> _Work request_: The entries below hold a line with "This log comes" and a line with "P1: etch of". Return those lines and all that lie between them, exactly and only.

> _Provided data_:
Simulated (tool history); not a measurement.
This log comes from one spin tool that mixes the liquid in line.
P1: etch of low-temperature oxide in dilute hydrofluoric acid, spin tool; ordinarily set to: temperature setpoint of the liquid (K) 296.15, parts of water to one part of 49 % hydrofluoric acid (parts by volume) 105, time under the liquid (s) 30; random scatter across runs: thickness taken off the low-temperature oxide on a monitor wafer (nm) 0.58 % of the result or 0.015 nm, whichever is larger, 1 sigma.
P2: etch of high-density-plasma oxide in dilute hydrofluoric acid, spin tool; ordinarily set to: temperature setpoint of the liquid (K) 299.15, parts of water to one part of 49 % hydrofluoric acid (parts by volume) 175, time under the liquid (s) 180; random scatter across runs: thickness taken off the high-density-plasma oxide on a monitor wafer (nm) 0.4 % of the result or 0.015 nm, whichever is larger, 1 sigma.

> _Task response_:
This log comes from one spin tool that mixes the liquid in line.
P1: etch of low-temperature oxide in dilute hydrofluoric acid, spin tool; ordinarily set to: temperature setpoint of the liquid (K) 296.15, parts of water to one part of 49 % hydrofluoric acid (parts by volume) 105, time under the liquid (s) 30; random scatter across runs: thickness taken off the low-temperature oxide on a monitor wafer (nm) 0.58 % of the result or 0.015 nm, whichever is larger, 1 sigma.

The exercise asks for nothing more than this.